Required action
For the data below, give again exactly the lines from the one containing "note on this" through the one containing "(+) after a", both ends included, and no others.

Data for analysis
──────

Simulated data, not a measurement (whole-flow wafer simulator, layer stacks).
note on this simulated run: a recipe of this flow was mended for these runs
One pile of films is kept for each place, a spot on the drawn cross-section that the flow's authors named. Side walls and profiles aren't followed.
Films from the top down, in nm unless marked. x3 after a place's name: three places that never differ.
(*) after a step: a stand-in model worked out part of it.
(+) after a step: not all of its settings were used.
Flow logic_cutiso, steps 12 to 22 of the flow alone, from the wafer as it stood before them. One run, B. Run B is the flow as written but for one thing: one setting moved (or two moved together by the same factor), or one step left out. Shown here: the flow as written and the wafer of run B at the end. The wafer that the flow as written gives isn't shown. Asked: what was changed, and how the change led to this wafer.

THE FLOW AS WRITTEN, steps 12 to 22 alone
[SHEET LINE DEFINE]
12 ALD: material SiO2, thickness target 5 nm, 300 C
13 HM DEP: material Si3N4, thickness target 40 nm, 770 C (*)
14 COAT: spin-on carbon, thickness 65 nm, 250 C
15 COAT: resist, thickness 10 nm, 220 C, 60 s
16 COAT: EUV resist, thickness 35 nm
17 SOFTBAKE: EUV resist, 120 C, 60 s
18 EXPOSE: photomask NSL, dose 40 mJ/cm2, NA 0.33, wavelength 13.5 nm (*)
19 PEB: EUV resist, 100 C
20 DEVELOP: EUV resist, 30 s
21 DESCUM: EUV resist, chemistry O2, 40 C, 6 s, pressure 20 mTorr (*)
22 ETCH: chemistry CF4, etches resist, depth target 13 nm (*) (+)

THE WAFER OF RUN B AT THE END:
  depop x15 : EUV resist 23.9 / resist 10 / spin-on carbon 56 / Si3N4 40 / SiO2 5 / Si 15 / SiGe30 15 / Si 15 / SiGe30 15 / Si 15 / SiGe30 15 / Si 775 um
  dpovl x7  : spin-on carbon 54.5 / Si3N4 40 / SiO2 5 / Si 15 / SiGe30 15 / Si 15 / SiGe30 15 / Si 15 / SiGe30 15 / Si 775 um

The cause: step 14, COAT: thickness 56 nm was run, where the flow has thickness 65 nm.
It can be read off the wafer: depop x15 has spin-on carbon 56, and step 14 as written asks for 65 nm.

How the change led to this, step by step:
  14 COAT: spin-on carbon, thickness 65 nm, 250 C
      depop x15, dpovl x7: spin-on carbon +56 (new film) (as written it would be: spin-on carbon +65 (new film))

──────

Written answer
note on this simulated run: a recipe of this flow was mended for these runs
One pile of films is kept for each place, a spot on the drawn cross-section that the flow's authors named. Side walls and profiles aren't followed.
Films from the top down, in nm unless marked. x3 after a place's name: three places that never differ.
(*) after a step: a stand-in model worked out part of it.
(+) after a step: not all of its settings were used.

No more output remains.